# Work task
Return, word for word, only the lines of the data below that lie between the line with "MEASUREMENT RECORD" and the line with "Unit ........... nm", those two lines included.

──────── Data listing

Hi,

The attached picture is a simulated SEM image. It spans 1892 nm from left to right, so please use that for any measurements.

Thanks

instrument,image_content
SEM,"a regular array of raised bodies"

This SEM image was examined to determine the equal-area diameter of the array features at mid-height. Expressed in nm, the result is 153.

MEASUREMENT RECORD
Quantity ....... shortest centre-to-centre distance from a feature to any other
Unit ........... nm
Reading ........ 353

────────────────

# Answer area
MEASUREMENT RECORD
Quantity ....... shortest centre-to-centre distance from a feature to any other
Unit ........... nm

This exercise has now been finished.